» **Assigned task**:
Copy, exactly and without additions, every line in the records below from the one holding "L488;day 19 13:47;film metro-02;0.0685" through the one holding "L484;cmp-02 ch 1,3, day", both ends included.

» **Source data**:
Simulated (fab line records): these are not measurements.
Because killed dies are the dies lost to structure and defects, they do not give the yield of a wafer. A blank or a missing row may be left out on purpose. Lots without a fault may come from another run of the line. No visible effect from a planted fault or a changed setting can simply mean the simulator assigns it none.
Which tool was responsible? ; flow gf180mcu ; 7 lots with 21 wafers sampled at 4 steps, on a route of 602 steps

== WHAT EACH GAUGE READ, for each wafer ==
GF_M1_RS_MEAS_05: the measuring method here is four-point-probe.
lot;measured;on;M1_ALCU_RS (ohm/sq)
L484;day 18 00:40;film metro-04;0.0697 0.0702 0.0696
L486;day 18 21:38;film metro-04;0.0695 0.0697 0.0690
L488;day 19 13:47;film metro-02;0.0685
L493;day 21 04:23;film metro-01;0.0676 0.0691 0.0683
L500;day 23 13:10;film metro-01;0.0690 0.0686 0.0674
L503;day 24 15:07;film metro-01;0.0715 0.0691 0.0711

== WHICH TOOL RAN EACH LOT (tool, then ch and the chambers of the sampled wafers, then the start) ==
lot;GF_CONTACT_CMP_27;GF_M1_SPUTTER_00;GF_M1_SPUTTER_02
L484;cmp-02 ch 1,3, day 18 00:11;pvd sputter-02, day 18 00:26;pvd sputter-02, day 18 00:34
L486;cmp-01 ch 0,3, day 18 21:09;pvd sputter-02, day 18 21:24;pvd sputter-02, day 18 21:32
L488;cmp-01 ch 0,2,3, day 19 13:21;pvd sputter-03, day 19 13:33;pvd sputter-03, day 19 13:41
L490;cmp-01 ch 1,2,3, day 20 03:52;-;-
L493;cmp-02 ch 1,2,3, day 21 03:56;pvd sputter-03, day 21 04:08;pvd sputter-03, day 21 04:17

» **Problem solution**:
L488;day 19 13:47;film metro-02;0.0685
L493;day 21 04:23;film metro-01;0.0676 0.0691 0.0683
L500;day 23 13:10;film metro-01;0.0690 0.0686 0.0674
L503;day 24 15:07;film metro-01;0.0715 0.0691 0.0711

== WHICH TOOL RAN EACH LOT (tool, then ch and the chambers of the sampled wafers, then the start) ==
lot;GF_CONTACT_CMP_27;GF_M1_SPUTTER_00;GF_M1_SPUTTER_02
L484;cmp-02 ch 1,3, day 18 00:11;pvd sputter-02, day 18 00:26;pvd sputter-02, day 18 00:34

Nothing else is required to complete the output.